Assigned task - Set down a word-for-word copy of the data below, limited to the lines from the first through the line with "This is section".

──────── Material supplied

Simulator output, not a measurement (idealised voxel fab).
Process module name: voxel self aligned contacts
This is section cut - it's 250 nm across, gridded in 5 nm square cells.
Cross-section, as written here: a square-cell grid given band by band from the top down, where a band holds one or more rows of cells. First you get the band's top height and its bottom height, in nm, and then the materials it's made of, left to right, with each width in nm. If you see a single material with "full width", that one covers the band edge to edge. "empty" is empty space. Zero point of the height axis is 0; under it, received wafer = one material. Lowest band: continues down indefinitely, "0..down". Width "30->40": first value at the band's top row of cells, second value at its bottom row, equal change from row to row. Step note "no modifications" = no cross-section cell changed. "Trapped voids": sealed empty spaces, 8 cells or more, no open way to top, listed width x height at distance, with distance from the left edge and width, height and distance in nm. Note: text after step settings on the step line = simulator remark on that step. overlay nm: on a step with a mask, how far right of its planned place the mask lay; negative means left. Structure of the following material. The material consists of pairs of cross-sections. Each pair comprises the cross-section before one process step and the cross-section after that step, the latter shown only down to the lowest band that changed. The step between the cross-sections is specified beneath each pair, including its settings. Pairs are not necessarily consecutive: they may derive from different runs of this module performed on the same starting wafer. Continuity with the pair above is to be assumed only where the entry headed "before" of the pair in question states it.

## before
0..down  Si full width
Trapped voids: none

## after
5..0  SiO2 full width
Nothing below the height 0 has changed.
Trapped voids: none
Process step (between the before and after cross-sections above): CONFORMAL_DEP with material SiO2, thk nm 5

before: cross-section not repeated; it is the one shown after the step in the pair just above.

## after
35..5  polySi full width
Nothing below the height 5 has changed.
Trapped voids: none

────────────────

Response area -
Simulator output, not a measurement (idealised voxel fab).
Process module name: voxel self aligned contacts
This is section cut - it's 250 nm across, gridded in 5 nm square cells.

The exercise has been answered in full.